# Activity:
Reproduce the opening lines of the records exactly, up to and including the line in which "In a pile the" occurs.

** Opening Entries shown block **

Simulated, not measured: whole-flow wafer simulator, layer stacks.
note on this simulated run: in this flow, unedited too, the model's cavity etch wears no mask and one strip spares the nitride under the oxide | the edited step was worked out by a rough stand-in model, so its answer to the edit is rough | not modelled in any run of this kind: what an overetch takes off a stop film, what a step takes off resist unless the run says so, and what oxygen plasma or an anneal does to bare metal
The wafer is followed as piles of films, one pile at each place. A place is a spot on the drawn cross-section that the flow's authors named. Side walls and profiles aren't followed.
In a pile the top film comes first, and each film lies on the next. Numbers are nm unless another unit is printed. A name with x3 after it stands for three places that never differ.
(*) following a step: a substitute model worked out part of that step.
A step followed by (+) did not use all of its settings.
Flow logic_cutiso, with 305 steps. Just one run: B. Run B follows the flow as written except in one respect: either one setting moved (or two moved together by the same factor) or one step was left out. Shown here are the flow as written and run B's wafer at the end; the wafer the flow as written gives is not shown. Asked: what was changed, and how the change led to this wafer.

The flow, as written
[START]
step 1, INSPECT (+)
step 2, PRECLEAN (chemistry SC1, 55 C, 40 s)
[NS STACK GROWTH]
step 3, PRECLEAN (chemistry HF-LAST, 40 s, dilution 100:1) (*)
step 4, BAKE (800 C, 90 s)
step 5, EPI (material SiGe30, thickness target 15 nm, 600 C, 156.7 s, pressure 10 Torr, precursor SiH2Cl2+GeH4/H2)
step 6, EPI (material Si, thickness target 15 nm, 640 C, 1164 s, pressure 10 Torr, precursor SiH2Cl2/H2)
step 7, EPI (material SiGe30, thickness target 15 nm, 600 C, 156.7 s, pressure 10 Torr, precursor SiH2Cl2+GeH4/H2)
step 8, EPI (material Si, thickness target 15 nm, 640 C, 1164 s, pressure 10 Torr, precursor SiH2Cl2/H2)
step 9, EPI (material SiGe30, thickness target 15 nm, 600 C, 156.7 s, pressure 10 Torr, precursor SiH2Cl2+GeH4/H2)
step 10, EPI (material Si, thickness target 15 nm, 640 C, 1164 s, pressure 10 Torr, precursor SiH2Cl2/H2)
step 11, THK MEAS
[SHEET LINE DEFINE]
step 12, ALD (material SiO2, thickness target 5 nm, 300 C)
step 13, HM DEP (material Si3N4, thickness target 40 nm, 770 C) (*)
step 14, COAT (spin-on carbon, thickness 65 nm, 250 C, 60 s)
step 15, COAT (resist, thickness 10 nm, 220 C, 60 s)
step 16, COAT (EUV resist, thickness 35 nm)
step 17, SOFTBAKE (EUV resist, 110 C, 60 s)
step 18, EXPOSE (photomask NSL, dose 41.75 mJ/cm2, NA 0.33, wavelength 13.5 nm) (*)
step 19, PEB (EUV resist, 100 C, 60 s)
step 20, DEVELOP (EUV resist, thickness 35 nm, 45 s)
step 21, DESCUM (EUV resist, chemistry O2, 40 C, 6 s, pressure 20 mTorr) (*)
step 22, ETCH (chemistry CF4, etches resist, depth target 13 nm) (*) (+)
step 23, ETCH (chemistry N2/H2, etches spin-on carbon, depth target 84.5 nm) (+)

** Closing Entries shown block **

# Task response:
Simulated, not measured: whole-flow wafer simulator, layer stacks.
note on this simulated run: in this flow, unedited too, the model's cavity etch wears no mask and one strip spares the nitride under the oxide | the edited step was worked out by a rough stand-in model, so its answer to the edit is rough | not modelled in any run of this kind: what an overetch takes off a stop film, what a step takes off resist unless the run says so, and what oxygen plasma or an anneal does to bare metal
The wafer is followed as piles of films, one pile at each place. A place is a spot on the drawn cross-section that the flow's authors named. Side walls and profiles aren't followed.
In a pile the top film comes first, and each film lies on the next. Numbers are nm unless another unit is printed. A name with x3 after it stands for three places that never differ.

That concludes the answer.